* [EXCERPTED DATA]
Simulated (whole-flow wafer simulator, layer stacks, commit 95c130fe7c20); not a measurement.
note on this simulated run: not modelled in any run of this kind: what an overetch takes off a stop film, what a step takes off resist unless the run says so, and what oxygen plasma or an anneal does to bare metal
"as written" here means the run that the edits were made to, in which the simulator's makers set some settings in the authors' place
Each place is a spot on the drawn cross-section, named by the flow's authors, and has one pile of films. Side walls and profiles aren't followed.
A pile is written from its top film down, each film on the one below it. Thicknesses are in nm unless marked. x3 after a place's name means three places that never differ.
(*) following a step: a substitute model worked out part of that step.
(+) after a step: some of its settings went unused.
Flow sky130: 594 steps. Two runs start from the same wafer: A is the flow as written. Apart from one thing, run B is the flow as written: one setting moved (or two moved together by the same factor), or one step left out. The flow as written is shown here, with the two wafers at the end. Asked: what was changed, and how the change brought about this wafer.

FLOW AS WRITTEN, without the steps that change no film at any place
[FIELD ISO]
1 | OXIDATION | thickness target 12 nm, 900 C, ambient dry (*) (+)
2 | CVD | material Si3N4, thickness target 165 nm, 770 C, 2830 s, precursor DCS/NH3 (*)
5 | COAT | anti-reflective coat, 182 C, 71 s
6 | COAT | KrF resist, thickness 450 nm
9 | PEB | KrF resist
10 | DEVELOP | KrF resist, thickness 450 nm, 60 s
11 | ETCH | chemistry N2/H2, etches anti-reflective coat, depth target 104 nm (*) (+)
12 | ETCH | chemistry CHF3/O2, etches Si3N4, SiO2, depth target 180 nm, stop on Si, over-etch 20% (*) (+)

* [REQUIRED ACTION]
Everything in the records must be returned exactly.

* [EXERCISE SOLUTION]
Simulated (whole-flow wafer simulator, layer stacks, commit 95c130fe7c20); not a measurement.
note on this simulated run: not modelled in any run of this kind: what an overetch takes off a stop film, what a step takes off resist unless the run says so, and what oxygen plasma or an anneal does to bare metal
"as written" here means the run that the edits were made to, in which the simulator's makers set some settings in the authors' place
Each place is a spot on the drawn cross-section, named by the flow's authors, and has one pile of films. Side walls and profiles aren't followed.
A pile is written from its top film down, each film on the one below it. Thicknesses are in nm unless marked. x3 after a place's name means three places that never differ.
(*) following a step: a substitute model worked out part of that step.
(+) after a step: some of its settings went unused.
Flow sky130: 594 steps. Two runs start from the same wafer: A is the flow as written. Apart from one thing, run B is the flow as written: one setting moved (or two moved together by the same factor), or one step left out. The flow as written is shown here, with the two wafers at the end. Asked: what was changed, and how the change brought about this wafer.

FLOW AS WRITTEN, without the steps that change no film at any place
[FIELD ISO]
1 | OXIDATION | thickness target 12 nm, 900 C, ambient dry (*) (+)
2 | CVD | material Si3N4, thickness target 165 nm, 770 C, 2830 s, precursor DCS/NH3 (*)
5 | COAT | anti-reflective coat, 182 C, 71 s
6 | COAT | KrF resist, thickness 450 nm
9 | PEB | KrF resist
10 | DEVELOP | KrF resist, thickness 450 nm, 60 s
11 | ETCH | chemistry N2/H2, etches anti-reflective coat, depth target 104 nm (*) (+)
12 | ETCH | chemistry CHF3/O2, etches Si3N4, SiO2, depth target 180 nm, stop on Si, over-etch 20% (*) (+)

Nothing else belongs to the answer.